§ **Provided information**
»»

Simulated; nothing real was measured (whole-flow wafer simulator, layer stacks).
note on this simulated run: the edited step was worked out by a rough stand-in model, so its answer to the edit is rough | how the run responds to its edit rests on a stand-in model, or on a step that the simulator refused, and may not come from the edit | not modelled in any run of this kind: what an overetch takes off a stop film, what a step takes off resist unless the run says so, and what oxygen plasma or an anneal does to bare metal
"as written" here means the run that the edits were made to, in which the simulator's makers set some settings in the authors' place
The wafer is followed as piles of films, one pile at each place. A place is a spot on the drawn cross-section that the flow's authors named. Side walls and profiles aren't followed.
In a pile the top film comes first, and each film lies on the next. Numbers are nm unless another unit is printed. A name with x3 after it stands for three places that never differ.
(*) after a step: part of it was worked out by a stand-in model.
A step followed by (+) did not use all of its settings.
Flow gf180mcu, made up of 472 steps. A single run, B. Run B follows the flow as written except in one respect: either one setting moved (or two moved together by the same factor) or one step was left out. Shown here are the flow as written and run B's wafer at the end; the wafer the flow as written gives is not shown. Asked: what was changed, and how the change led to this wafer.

««

§ **Required action**
Repeat exactly the lines that run from the opening of the listing through the line holding "note on this". Leave out everything else.

§ **Reply**
Simulated; nothing real was measured (whole-flow wafer simulator, layer stacks).
note on this simulated run: the edited step was worked out by a rough stand-in model, so its answer to the edit is rough | how the run responds to its edit rests on a stand-in model, or on a step that the simulator refused, and may not come from the edit | not modelled in any run of this kind: what an overetch takes off a stop film, what a step takes off resist unless the run says so, and what oxygen plasma or an anneal does to bare metal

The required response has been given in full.